(Work order): Make an exact copy of the lines starting at the top of the listing below and ending at the line that contains "C3: hours since", inclusive.

--- START ---

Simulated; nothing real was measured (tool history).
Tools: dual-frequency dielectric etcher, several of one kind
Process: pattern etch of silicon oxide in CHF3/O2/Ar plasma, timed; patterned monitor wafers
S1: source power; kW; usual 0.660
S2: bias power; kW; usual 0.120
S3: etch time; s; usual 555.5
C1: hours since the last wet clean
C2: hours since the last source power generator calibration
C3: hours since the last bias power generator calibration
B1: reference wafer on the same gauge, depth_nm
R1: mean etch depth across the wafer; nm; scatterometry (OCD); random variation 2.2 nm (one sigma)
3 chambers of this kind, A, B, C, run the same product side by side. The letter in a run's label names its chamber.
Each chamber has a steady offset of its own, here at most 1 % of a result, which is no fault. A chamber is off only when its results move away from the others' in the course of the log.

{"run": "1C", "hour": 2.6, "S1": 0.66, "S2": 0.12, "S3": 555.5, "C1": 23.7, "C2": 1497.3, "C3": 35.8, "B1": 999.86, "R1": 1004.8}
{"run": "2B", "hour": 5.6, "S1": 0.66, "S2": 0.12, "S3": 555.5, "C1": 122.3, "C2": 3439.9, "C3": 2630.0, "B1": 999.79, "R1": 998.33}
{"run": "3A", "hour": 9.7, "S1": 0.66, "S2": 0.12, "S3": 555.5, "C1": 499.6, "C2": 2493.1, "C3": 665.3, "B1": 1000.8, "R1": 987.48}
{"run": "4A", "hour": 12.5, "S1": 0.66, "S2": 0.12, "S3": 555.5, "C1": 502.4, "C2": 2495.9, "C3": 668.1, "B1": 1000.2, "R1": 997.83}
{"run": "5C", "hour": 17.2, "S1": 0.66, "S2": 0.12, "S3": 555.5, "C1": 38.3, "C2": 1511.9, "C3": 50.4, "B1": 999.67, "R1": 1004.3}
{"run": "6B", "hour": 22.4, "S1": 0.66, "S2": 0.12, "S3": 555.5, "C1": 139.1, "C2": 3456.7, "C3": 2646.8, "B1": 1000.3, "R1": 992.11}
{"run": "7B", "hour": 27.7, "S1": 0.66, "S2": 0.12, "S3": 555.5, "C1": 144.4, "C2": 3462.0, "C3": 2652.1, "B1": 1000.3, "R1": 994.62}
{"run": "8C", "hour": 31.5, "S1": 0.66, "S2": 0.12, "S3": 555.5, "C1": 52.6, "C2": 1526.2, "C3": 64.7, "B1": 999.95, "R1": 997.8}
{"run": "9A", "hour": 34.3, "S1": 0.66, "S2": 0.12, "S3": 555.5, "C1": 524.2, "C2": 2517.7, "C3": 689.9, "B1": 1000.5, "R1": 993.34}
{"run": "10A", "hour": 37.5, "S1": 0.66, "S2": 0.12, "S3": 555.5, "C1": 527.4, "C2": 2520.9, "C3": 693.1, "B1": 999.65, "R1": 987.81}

--- END ---

(Written answer):
Simulated; nothing real was measured (tool history).
Tools: dual-frequency dielectric etcher, several of one kind
Process: pattern etch of silicon oxide in CHF3/O2/Ar plasma, timed; patterned monitor wafers
S1: source power; kW; usual 0.660
S2: bias power; kW; usual 0.120
S3: etch time; s; usual 555.5
C1: hours since the last wet clean
C2: hours since the last source power generator calibration
C3: hours since the last bias power generator calibration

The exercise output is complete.